- ASSIGNED TASK
Can you restate the lines of the entries below, word for word, from the first one through the line that includes "Unit ........... nm"?

- RECORD EXTRACTS
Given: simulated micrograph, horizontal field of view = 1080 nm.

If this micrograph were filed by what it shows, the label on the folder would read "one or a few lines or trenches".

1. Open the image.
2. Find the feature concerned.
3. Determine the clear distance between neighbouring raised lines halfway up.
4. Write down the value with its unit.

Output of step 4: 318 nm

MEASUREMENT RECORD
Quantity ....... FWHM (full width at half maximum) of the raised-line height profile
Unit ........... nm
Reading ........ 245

- EXERCISE SOLUTION
Given: simulated micrograph, horizontal field of view = 1080 nm.

If this micrograph were filed by what it shows, the label on the folder would read "one or a few lines or trenches".

1. Open the image.
2. Find the feature concerned.
3. Determine the clear distance between neighbouring raised lines halfway up.
4. Write down the value with its unit.

Output of step 4: 318 nm

MEASUREMENT RECORD
Quantity ....... FWHM (full width at half maximum) of the raised-line height profile
Unit ........... nm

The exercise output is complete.